Your job is to transcribe the material exactly, every line included.

== == ==
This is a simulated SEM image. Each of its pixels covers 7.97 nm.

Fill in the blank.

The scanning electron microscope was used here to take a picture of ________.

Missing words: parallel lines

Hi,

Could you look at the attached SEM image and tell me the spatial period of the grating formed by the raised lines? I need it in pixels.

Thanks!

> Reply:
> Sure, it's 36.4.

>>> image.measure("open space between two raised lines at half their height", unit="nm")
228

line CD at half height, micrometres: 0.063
== == ==

TASK ANSWER ::
This is a simulated SEM image. Each of its pixels covers 7.97 nm.

Fill in the blank.

The scanning electron microscope was used here to take a picture of ________.

Missing words: parallel lines

Hi,

Could you look at the attached SEM image and tell me the spatial period of the grating formed by the raised lines? I need it in pixels.

Thanks!

> Reply:
> Sure, it's 36.4.

>>> image.measure("open space between two raised lines at half their height", unit="nm")
228

line CD at half height, micrometres: 0.063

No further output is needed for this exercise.